* STORED DATA *
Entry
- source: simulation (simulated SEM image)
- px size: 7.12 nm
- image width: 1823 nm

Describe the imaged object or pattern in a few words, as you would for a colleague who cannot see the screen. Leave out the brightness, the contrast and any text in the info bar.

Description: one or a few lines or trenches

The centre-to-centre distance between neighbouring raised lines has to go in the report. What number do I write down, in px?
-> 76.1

* REQUIREMENT *
Your task is to repeat the entries exactly.

* WRITTEN REPLY *
Entry
- source: simulation (simulated SEM image)
- px size: 7.12 nm
- image width: 1823 nm

Describe the imaged object or pattern in a few words, as you would for a colleague who cannot see the screen. Leave out the brightness, the contrast and any text in the info bar.

Description: one or a few lines or trenches

The centre-to-centre distance between neighbouring raised lines has to go in the report. What number do I write down, in px?
-> 76.1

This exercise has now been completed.